-- Work task --
The data are to be restated in full, exactly as presented.

START Information supplied

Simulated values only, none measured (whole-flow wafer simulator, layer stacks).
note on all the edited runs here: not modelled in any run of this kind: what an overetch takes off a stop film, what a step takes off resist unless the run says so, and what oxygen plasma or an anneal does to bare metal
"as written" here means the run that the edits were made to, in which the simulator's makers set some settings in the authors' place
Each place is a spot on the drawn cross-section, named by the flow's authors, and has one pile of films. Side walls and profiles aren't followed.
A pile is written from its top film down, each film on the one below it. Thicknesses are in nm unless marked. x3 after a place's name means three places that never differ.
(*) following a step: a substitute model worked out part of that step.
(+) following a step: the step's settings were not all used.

END Information supplied

-- Problem solution --
Simulated values only, none measured (whole-flow wafer simulator, layer stacks).
note on all the edited runs here: not modelled in any run of this kind: what an overetch takes off a stop film, what a step takes off resist unless the run says so, and what oxygen plasma or an anneal does to bare metal
"as written" here means the run that the edits were made to, in which the simulator's makers set some settings in the authors' place
Each place is a spot on the drawn cross-section, named by the flow's authors, and has one pile of films. Side walls and profiles aren't followed.
A pile is written from its top film down, each film on the one below it. Thicknesses are in nm unless marked. x3 after a place's name means three places that never differ.
(*) following a step: a substitute model worked out part of that step.
(+) following a step: the step's settings were not all used.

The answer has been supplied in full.